### Requirement
Nothing is to be left out; print all the entries exactly.

··········

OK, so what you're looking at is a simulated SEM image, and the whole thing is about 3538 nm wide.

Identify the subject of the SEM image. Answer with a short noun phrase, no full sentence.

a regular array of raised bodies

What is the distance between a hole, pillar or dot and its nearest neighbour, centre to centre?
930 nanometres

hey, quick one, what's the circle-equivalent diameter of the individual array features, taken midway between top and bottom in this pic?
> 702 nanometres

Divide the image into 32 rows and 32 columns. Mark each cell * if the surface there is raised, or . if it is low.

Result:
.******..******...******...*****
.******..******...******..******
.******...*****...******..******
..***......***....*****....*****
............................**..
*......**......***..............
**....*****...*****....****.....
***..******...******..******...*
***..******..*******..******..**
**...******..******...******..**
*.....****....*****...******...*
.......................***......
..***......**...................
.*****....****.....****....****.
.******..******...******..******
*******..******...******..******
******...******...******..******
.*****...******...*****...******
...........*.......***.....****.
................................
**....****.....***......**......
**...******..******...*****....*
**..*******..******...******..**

··········

### Task response
OK, so what you're looking at is a simulated SEM image, and the whole thing is about 3538 nm wide.

Identify the subject of the SEM image. Answer with a short noun phrase, no full sentence.

a regular array of raised bodies

What is the distance between a hole, pillar or dot and its nearest neighbour, centre to centre?
930 nanometres

hey, quick one, what's the circle-equivalent diameter of the individual array features, taken midway between top and bottom in this pic?
> 702 nanometres

Divide the image into 32 rows and 32 columns. Mark each cell * if the surface there is raised, or . if it is low.

Result:
.******..******...******...*****
.******..******...******..******
.******...*****...******..******
..***......***....*****....*****
............................**..
*......**......***..............
**....*****...*****....****.....
***..******...******..******...*
***..******..*******..******..**
**...******..******...******..**
*.....****....*****...******...*
.......................***......
..***......**...................
.*****....****.....****....****.
.******..******...******..******
*******..******...******..******
******...******...******..******
.*****...******...*****...******
...........*.......***.....****.
................................
**....****.....***......**......
**...******..******...*****....*
**..*******..******...******..**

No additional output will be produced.